» **Work instruction**: Please set the lines down again exactly, from the top of the entries through the line that contains "5175 | 94.82 |".

####

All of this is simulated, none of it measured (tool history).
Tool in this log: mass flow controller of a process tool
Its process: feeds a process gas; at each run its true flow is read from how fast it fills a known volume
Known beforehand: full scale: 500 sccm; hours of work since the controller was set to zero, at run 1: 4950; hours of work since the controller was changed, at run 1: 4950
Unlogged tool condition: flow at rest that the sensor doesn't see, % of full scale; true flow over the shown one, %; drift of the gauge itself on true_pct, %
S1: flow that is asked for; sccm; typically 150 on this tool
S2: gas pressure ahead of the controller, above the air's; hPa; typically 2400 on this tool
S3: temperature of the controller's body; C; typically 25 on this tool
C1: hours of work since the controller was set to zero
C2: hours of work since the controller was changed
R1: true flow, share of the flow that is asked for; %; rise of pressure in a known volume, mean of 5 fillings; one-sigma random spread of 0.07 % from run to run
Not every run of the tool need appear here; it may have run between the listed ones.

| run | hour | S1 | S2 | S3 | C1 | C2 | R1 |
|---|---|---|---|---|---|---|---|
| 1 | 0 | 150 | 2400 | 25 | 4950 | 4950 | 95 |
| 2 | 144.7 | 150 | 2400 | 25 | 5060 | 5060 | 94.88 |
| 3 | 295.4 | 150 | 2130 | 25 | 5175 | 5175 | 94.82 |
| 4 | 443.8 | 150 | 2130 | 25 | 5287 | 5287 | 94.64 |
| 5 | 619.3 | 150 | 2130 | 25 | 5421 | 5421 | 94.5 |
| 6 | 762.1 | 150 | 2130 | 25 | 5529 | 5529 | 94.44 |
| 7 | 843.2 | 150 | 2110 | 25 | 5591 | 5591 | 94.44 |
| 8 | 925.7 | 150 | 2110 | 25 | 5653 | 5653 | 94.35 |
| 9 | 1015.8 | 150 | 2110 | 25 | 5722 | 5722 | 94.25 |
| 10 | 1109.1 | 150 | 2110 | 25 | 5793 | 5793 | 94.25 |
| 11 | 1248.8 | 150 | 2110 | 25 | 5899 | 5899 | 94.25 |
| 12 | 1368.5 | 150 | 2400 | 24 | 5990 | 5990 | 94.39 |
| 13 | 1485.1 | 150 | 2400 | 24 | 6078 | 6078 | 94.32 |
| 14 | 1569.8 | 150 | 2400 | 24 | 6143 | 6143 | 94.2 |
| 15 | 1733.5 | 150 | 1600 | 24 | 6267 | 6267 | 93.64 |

####

» **Written solution**:
All of this is simulated, none of it measured (tool history).
Tool in this log: mass flow controller of a process tool
Its process: feeds a process gas; at each run its true flow is read from how fast it fills a known volume
Known beforehand: full scale: 500 sccm; hours of work since the controller was set to zero, at run 1: 4950; hours of work since the controller was changed, at run 1: 4950
Unlogged tool condition: flow at rest that the sensor doesn't see, % of full scale; true flow over the shown one, %; drift of the gauge itself on true_pct, %
S1: flow that is asked for; sccm; typically 150 on this tool
S2: gas pressure ahead of the controller, above the air's; hPa; typically 2400 on this tool
S3: temperature of the controller's body; C; typically 25 on this tool
C1: hours of work since the controller was set to zero
C2: hours of work since the controller was changed
R1: true flow, share of the flow that is asked for; %; rise of pressure in a known volume, mean of 5 fillings; one-sigma random spread of 0.07 % from run to run
Not every run of the tool need appear here; it may have run between the listed ones.

| run | hour | S1 | S2 | S3 | C1 | C2 | R1 |
|---|---|---|---|---|---|---|---|
| 1 | 0 | 150 | 2400 | 25 | 4950 | 4950 | 95 |
| 2 | 144.7 | 150 | 2400 | 25 | 5060 | 5060 | 94.88 |
| 3 | 295.4 | 150 | 2130 | 25 | 5175 | 5175 | 94.82 |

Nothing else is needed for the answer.